● Action item
Nothing in the records may be left out or altered; reproduce them all exactly.

● Data records
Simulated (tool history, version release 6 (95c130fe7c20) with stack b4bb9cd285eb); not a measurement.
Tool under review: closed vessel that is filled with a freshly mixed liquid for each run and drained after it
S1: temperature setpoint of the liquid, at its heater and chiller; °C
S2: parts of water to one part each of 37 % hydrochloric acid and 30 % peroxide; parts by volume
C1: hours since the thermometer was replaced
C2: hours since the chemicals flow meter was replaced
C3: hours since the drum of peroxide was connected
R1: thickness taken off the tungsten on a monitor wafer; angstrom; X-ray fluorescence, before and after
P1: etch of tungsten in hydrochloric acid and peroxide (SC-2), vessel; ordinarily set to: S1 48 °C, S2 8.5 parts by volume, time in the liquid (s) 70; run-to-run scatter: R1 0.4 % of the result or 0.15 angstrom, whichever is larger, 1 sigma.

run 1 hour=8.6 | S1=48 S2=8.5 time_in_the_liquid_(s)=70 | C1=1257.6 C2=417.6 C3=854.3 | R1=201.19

● Task solution
Simulated (tool history, version release 6 (95c130fe7c20) with stack b4bb9cd285eb); not a measurement.
Tool under review: closed vessel that is filled with a freshly mixed liquid for each run and drained after it
S1: temperature setpoint of the liquid, at its heater and chiller; °C
S2: parts of water to one part each of 37 % hydrochloric acid and 30 % peroxide; parts by volume
C1: hours since the thermometer was replaced
C2: hours since the chemicals flow meter was replaced
C3: hours since the drum of peroxide was connected
R1: thickness taken off the tungsten on a monitor wafer; angstrom; X-ray fluorescence, before and after
P1: etch of tungsten in hydrochloric acid and peroxide (SC-2), vessel; ordinarily set to: S1 48 °C, S2 8.5 parts by volume, time in the liquid (s) 70; run-to-run scatter: R1 0.4 % of the result or 0.15 angstrom, whichever is larger, 1 sigma.

run 1 hour=8.6 | S1=48 S2=8.5 time_in_the_liquid_(s)=70 | C1=1257.6 C2=417.6 C3=854.3 | R1=201.19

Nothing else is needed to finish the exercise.